● ASSIGNMENT
Take the data below. Output it exactly from its first line through the line containing "active : 377.8".

● PROVIDED RECORDS
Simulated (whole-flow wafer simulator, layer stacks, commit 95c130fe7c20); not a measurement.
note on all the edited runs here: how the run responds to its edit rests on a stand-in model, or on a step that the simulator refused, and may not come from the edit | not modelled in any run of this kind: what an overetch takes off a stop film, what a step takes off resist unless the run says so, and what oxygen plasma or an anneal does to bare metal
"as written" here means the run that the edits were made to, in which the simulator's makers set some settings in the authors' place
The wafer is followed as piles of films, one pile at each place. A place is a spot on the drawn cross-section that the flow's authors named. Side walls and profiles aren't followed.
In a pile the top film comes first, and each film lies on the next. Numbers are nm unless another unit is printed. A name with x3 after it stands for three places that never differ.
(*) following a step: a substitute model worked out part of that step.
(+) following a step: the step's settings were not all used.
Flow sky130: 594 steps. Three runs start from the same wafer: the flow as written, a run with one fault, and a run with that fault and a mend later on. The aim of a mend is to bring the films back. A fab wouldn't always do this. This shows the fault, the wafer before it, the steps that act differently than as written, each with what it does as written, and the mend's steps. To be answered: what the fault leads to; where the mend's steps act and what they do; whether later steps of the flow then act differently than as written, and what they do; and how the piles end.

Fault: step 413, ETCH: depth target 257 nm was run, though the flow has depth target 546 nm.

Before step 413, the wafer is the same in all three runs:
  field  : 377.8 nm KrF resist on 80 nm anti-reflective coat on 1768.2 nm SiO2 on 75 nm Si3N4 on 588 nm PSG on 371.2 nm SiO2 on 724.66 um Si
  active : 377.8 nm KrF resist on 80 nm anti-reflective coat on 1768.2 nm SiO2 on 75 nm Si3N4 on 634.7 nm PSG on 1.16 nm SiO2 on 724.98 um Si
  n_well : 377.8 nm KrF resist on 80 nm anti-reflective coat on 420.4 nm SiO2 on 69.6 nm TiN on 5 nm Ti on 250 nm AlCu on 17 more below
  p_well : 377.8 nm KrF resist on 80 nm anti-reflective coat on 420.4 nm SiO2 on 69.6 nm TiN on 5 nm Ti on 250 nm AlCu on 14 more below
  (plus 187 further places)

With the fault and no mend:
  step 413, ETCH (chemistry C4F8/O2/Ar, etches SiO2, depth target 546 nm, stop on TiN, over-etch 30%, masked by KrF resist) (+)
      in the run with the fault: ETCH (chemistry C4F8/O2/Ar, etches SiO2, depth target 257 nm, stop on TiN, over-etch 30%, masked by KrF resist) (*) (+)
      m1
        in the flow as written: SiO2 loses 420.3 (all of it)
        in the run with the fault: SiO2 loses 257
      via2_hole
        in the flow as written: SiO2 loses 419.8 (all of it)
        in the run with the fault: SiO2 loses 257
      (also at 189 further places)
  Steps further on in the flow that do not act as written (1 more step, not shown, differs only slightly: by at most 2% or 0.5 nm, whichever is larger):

● TASK RESPONSE
Simulated (whole-flow wafer simulator, layer stacks, commit 95c130fe7c20); not a measurement.
note on all the edited runs here: how the run responds to its edit rests on a stand-in model, or on a step that the simulator refused, and may not come from the edit | not modelled in any run of this kind: what an overetch takes off a stop film, what a step takes off resist unless the run says so, and what oxygen plasma or an anneal does to bare metal
"as written" here means the run that the edits were made to, in which the simulator's makers set some settings in the authors' place
The wafer is followed as piles of films, one pile at each place. A place is a spot on the drawn cross-section that the flow's authors named. Side walls and profiles aren't followed.
In a pile the top film comes first, and each film lies on the next. Numbers are nm unless another unit is printed. A name with x3 after it stands for three places that never differ.
(*) following a step: a substitute model worked out part of that step.
(+) following a step: the step's settings were not all used.
Flow sky130: 594 steps. Three runs start from the same wafer: the flow as written, a run with one fault, and a run with that fault and a mend later on. The aim of a mend is to bring the films back. A fab wouldn't always do this. This shows the fault, the wafer before it, the steps that act differently than as written, each with what it does as written, and the mend's steps. To be answered: what the fault leads to; where the mend's steps act and what they do; whether later steps of the flow then act differently than as written, and what they do; and how the piles end.

Fault: step 413, ETCH: depth target 257 nm was run, though the flow has depth target 546 nm.

Before step 413, the wafer is the same in all three runs:
  field  : 377.8 nm KrF resist on 80 nm anti-reflective coat on 1768.2 nm SiO2 on 75 nm Si3N4 on 588 nm PSG on 371.2 nm SiO2 on 724.66 um Si
  active : 377.8 nm KrF resist on 80 nm anti-reflective coat on 1768.2 nm SiO2 on 75 nm Si3N4 on 634.7 nm PSG on 1.16 nm SiO2 on 724.98 um Si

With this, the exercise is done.